#### [Data extract]
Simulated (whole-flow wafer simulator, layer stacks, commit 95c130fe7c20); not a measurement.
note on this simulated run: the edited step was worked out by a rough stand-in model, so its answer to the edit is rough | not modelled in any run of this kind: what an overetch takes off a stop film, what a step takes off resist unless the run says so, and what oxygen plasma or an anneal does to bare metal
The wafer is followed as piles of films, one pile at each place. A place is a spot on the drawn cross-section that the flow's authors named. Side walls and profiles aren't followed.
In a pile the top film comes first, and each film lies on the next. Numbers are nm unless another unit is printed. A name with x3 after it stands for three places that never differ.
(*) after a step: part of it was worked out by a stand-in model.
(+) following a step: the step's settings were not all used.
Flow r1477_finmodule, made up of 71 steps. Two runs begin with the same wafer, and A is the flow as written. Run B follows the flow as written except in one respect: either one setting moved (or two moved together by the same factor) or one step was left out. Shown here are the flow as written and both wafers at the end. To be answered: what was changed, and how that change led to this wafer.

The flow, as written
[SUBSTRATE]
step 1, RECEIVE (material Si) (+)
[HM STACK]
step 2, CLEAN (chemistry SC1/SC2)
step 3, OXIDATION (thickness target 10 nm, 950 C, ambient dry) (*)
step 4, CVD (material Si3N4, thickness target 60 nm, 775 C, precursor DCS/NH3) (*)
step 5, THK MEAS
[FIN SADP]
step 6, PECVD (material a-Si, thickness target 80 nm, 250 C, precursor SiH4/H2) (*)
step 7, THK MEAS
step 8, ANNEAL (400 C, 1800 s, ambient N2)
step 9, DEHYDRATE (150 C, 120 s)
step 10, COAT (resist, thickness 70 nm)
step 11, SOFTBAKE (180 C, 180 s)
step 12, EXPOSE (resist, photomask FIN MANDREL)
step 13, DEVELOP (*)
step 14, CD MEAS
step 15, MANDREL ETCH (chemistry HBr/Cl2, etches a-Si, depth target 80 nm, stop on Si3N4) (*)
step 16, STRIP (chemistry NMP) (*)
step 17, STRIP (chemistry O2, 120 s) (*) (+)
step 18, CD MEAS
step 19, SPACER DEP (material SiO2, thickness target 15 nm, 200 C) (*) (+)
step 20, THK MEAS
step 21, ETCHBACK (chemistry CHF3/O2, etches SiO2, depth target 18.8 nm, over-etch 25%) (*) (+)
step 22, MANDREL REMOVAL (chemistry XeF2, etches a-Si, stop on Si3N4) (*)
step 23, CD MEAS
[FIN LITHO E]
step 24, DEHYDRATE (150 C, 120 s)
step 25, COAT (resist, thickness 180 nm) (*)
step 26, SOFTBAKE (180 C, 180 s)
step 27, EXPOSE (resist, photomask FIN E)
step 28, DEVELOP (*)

#### [Required action]
In the entries above, find the line with "step 26, SOFTBAKE (180 C, 180 s)" and the line with "step 27, EXPOSE (resist, photomask FIN E)", then restate word for word both of them and every line between, with nothing more.

#### [Task solution]
step 26, SOFTBAKE (180 C, 180 s)
step 27, EXPOSE (resist, photomask FIN E)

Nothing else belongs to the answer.